=== Brief ===
Give back every entry below, unchanged.

=== Dataset extract ===
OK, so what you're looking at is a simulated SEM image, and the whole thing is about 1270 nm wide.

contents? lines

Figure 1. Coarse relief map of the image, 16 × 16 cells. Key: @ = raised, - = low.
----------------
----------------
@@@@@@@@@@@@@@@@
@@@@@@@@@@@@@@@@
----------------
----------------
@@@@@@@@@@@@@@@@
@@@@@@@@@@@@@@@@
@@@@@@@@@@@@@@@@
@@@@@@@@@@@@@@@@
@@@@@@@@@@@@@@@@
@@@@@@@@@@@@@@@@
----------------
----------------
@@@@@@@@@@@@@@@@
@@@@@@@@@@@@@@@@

=== Response ===
OK, so what you're looking at is a simulated SEM image, and the whole thing is about 1270 nm wide.

contents? lines

Figure 1. Coarse relief map of the image, 16 × 16 cells. Key: @ = raised, - = low.
----------------
----------------
@@@@@@@@@@@@@@@@
@@@@@@@@@@@@@@@@
----------------
----------------
@@@@@@@@@@@@@@@@
@@@@@@@@@@@@@@@@
@@@@@@@@@@@@@@@@
@@@@@@@@@@@@@@@@
@@@@@@@@@@@@@@@@
@@@@@@@@@@@@@@@@
----------------
----------------
@@@@@@@@@@@@@@@@
@@@@@@@@@@@@@@@@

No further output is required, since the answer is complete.